Material supplied:
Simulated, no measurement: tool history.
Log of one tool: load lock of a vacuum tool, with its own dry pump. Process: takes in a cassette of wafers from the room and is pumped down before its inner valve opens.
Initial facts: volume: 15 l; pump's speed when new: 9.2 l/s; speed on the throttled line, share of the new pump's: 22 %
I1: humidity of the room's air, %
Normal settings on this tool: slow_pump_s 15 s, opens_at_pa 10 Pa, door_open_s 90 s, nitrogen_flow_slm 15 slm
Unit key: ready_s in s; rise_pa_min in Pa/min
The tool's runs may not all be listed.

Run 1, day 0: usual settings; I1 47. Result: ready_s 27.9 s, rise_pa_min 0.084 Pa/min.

Work task:
The whole listing must be reproduced exactly. Do not skip a line.

Answer box:
Simulated, no measurement: tool history.
Log of one tool: load lock of a vacuum tool, with its own dry pump. Process: takes in a cassette of wafers from the room and is pumped down before its inner valve opens.
Initial facts: volume: 15 l; pump's speed when new: 9.2 l/s; speed on the throttled line, share of the new pump's: 22 %
I1: humidity of the room's air, %
Normal settings on this tool: slow_pump_s 15 s, opens_at_pa 10 Pa, door_open_s 90 s, nitrogen_flow_slm 15 slm
Unit key: ready_s in s; rise_pa_min in Pa/min
The tool's runs may not all be listed.

Run 1, day 0: usual settings; I1 47. Result: ready_s 27.9 s, rise_pa_min 0.084 Pa/min.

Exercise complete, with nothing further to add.